----- INFORMATION PROVIDED

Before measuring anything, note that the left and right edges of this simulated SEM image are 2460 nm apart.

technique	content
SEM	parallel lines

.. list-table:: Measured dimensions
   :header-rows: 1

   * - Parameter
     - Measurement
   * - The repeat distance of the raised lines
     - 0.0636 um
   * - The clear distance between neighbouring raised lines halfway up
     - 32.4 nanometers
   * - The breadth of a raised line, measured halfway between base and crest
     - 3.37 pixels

----------

Repeat every line exactly, starting with the first line of the entries, and stop once the line containing "- 0.0636 um" has been given.

Before measuring anything, note that the left and right edges of this simulated SEM image are 2460 nm apart.

technique	content
SEM	parallel lines

.. list-table:: Measured dimensions
   :header-rows: 1

   * - Parameter
     - Measurement
   * - The repeat distance of the raised lines
     - 0.0636 um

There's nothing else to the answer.